- Given information:
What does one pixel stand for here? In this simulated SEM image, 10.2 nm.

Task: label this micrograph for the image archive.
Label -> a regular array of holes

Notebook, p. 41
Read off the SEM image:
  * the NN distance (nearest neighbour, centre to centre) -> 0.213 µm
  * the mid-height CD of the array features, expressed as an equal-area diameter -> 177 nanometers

- Work task:
If a line falls between the first line of the data above and the line holding "-> 0.213 µm", inclusive, retype it exactly; retype no other line.

- Exercise result:
What does one pixel stand for here? In this simulated SEM image, 10.2 nm.

Task: label this micrograph for the image archive.
Label -> a regular array of holes

Notebook, p. 41
Read off the SEM image:
  * the NN distance (nearest neighbour, centre to centre) -> 0.213 µm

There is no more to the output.